• [Assignment]: Give again, word for word, each line from the top of the listing through the line that holds "Log of one tool: a".

• [Data for analysis]:
------------

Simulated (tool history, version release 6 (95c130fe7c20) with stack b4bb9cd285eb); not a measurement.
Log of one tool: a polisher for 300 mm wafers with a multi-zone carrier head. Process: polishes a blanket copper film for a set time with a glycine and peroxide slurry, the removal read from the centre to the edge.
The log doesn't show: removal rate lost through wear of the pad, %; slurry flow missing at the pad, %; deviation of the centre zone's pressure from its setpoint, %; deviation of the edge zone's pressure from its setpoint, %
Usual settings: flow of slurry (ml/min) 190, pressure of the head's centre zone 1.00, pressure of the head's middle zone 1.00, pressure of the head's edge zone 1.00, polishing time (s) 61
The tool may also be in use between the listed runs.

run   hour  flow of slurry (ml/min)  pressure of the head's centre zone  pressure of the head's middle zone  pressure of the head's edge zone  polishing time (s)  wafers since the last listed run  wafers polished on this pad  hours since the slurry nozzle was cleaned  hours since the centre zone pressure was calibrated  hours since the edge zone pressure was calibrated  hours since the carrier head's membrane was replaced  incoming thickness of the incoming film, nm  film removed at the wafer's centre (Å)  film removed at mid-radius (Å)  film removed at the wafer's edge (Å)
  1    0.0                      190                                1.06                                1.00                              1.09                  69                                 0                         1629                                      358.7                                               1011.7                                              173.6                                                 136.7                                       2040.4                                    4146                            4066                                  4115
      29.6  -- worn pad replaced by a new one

------------

• [Response area]:
Simulated (tool history, version release 6 (95c130fe7c20) with stack b4bb9cd285eb); not a measurement.
Log of one tool: a polisher for 300 mm wafers with a multi-zone carrier head. Process: polishes a blanket copper film for a set time with a glycine and peroxide slurry, the removal read from the centre to the edge.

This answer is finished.